Print verbatim the opening line of the material and every subsequent line through the one containing "Hi, I had a".

:: DATA ::

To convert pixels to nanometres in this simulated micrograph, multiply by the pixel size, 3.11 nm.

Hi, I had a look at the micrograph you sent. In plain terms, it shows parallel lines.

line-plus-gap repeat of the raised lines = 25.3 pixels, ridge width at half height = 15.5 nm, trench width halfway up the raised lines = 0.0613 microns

:::

YOUR SOLUTION:
To convert pixels to nanometres in this simulated micrograph, multiply by the pixel size, 3.11 nm.

Hi, I had a look at the micrograph you sent. In plain terms, it shows parallel lines.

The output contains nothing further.